ENTRIES PROVIDED Block Start
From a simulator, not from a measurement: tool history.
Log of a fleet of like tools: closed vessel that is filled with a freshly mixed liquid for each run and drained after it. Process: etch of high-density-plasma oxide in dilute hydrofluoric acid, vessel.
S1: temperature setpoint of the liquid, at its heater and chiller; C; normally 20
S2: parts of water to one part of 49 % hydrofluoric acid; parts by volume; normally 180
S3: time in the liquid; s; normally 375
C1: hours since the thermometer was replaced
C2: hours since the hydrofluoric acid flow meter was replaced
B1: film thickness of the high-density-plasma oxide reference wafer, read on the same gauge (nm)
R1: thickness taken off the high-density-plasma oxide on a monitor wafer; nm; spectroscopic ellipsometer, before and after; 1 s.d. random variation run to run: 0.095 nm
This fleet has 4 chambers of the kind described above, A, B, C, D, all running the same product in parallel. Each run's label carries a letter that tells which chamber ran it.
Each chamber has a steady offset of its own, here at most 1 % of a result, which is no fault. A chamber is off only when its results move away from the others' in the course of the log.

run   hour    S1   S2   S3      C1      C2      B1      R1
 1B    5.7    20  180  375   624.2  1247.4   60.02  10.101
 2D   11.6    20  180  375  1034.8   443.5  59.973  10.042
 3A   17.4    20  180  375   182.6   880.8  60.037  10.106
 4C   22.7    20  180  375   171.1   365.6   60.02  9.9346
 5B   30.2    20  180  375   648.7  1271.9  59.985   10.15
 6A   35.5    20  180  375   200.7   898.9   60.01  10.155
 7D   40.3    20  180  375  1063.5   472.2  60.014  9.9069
ENTRIES PROVIDED Block End

ASSIGNED TASK:
Copy, please, exactly the lines that start at the first line of the data and end at the line containing "S1: temperature setpoint", both kept and no others.

ANSWER BOX:
From a simulator, not from a measurement: tool history.
Log of a fleet of like tools: closed vessel that is filled with a freshly mixed liquid for each run and drained after it. Process: etch of high-density-plasma oxide in dilute hydrofluoric acid, vessel.
S1: temperature setpoint of the liquid, at its heater and chiller; C; normally 20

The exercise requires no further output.